___ SOURCE DATA
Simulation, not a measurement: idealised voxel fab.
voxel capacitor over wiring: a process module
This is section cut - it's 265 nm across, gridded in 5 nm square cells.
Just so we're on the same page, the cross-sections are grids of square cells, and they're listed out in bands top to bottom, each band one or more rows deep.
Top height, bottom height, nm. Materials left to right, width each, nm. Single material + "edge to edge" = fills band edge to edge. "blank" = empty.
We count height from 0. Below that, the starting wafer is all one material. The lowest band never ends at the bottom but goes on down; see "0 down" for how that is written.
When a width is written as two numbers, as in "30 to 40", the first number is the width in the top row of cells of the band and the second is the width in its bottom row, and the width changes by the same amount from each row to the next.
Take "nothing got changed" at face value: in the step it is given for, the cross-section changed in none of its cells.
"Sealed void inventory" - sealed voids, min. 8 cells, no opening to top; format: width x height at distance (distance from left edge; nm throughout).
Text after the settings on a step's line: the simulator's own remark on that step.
______

ASSIGNMENT —
Print out the whole listing, with every line exactly as it appears.

RESPONSE —
Simulation, not a measurement: idealised voxel fab.
voxel capacitor over wiring: a process module
This is section cut - it's 265 nm across, gridded in 5 nm square cells.
Just so we're on the same page, the cross-sections are grids of square cells, and they're listed out in bands top to bottom, each band one or more rows deep.
Top height, bottom height, nm. Materials left to right, width each, nm. Single material + "edge to edge" = fills band edge to edge. "blank" = empty.
We count height from 0. Below that, the starting wafer is all one material. The lowest band never ends at the bottom but goes on down; see "0 down" for how that is written.
When a width is written as two numbers, as in "30 to 40", the first number is the width in the top row of cells of the band and the second is the width in its bottom row, and the width changes by the same amount from each row to the next.
Take "nothing got changed" at face value: in the step it is given for, the cross-section changed in none of its cells.
"Sealed void inventory" - sealed voids, min. 8 cells, no opening to top; format: width x height at distance (distance from left edge; nm throughout).
Text after the settings on a step's line: the simulator's own remark on that step.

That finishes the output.